» Information:
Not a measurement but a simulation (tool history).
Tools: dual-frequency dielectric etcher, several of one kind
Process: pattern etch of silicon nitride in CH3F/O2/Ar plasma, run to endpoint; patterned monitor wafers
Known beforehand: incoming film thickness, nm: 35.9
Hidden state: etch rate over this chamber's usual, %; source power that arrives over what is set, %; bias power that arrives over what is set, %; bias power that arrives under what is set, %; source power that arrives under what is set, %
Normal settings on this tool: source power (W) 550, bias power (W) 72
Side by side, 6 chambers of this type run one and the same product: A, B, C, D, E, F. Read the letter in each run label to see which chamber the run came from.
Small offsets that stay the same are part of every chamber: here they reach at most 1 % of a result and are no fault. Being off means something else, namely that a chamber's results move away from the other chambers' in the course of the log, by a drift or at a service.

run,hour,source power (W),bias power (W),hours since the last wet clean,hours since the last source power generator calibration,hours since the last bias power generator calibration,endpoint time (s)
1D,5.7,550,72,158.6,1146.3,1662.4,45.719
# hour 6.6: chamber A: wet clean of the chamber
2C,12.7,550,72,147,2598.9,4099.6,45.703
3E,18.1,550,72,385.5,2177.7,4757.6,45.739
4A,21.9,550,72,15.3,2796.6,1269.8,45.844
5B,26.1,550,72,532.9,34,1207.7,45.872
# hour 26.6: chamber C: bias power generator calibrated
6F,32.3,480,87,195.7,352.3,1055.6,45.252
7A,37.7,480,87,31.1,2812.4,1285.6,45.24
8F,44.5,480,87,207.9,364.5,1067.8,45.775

» Work order:
What are the exact lines from the beginning of the material through the line containing "Known beforehand: incoming"? Write out those lines alone.

» Written response:
Not a measurement but a simulation (tool history).
Tools: dual-frequency dielectric etcher, several of one kind
Process: pattern etch of silicon nitride in CH3F/O2/Ar plasma, run to endpoint; patterned monitor wafers
Known beforehand: incoming film thickness, nm: 35.9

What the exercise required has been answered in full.